## Work order
The required output consists solely of the lines from the top of the listing through the line containing "If you're reading", transcribed exactly.

## Information supplied
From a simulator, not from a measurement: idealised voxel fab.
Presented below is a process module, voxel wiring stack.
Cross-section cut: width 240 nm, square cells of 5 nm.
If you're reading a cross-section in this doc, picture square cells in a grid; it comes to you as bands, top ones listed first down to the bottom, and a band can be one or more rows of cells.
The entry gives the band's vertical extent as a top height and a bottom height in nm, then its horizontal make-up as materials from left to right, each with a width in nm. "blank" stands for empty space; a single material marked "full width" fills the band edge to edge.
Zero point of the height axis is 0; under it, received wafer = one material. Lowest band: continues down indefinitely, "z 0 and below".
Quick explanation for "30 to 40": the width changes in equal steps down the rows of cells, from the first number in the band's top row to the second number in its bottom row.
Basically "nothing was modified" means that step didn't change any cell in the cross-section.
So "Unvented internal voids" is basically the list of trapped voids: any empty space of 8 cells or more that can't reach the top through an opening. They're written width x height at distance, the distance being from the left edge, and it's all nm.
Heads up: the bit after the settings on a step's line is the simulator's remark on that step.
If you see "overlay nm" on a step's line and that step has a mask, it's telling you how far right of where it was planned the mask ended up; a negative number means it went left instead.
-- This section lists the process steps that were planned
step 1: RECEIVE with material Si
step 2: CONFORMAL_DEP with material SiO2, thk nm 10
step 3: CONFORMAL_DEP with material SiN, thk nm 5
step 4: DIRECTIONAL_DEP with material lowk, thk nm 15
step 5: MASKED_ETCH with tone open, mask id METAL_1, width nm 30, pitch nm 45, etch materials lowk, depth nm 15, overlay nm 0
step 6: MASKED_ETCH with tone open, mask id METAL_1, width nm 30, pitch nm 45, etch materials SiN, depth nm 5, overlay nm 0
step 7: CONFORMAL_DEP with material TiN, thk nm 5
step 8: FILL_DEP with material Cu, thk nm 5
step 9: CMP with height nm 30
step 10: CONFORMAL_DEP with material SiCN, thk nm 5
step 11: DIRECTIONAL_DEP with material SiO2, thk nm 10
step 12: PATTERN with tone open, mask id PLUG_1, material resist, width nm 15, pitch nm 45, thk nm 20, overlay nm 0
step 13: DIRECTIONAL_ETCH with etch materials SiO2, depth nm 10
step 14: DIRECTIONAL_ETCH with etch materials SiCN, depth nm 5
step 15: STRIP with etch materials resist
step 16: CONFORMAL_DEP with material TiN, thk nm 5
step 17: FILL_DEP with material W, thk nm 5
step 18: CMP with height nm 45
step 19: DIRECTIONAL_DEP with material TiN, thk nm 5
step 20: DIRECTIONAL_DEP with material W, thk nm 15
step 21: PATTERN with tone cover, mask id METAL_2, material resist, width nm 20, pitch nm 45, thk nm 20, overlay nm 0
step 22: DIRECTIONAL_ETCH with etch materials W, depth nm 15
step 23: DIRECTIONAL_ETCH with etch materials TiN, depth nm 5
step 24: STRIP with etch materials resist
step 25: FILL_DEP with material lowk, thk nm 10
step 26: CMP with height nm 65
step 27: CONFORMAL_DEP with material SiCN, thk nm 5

## Result
From a simulator, not from a measurement: idealised voxel fab.
Presented below is a process module, voxel wiring stack.
Cross-section cut: width 240 nm, square cells of 5 nm.
If you're reading a cross-section in this doc, picture square cells in a grid; it comes to you as bands, top ones listed first down to the bottom, and a band can be one or more rows of cells.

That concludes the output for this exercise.